→ RECORD EXTRACTS
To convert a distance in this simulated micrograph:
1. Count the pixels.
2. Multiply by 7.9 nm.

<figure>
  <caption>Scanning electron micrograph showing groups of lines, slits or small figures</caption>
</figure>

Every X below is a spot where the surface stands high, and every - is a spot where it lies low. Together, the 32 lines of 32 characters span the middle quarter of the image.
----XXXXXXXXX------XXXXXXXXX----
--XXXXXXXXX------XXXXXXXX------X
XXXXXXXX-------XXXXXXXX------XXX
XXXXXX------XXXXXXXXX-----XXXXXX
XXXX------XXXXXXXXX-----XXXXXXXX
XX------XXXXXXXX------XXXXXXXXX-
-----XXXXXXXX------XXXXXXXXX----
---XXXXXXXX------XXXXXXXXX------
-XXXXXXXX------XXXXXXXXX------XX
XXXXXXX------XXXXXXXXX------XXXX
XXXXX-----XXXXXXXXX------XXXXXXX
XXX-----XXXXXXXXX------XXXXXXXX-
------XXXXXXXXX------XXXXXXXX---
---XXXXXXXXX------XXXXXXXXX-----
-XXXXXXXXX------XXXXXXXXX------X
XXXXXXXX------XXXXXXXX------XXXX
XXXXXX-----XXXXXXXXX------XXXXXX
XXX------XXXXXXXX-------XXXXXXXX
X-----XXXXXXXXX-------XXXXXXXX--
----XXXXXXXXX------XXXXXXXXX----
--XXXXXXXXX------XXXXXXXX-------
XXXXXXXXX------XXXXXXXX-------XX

→ WORK INSTRUCTION
Print all of the entries exactly, leaving nothing out.

→ WRITTEN ANSWER
To convert a distance in this simulated micrograph:
1. Count the pixels.
2. Multiply by 7.9 nm.

<figure>
  <caption>Scanning electron micrograph showing groups of lines, slits or small figures</caption>
</figure>

Every X below is a spot where the surface stands high, and every - is a spot where it lies low. Together, the 32 lines of 32 characters span the middle quarter of the image.
----XXXXXXXXX------XXXXXXXXX----
--XXXXXXXXX------XXXXXXXX------X
XXXXXXXX-------XXXXXXXX------XXX
XXXXXX------XXXXXXXXX-----XXXXXX
XXXX------XXXXXXXXX-----XXXXXXXX
XX------XXXXXXXX------XXXXXXXXX-
-----XXXXXXXX------XXXXXXXXX----
---XXXXXXXX------XXXXXXXXX------
-XXXXXXXX------XXXXXXXXX------XX
XXXXXXX------XXXXXXXXX------XXXX
XXXXX-----XXXXXXXXX------XXXXXXX
XXX-----XXXXXXXXX------XXXXXXXX-
------XXXXXXXXX------XXXXXXXX---
---XXXXXXXXX------XXXXXXXXX-----
-XXXXXXXXX------XXXXXXXXX------X
XXXXXXXX------XXXXXXXX------XXXX
XXXXXX-----XXXXXXXXX------XXXXXX
XXX------XXXXXXXX-------XXXXXXXX
X-----XXXXXXXXX-------XXXXXXXX--
----XXXXXXXXX------XXXXXXXXX----
--XXXXXXXXX------XXXXXXXX-------
XXXXXXXXX------XXXXXXXX-------XX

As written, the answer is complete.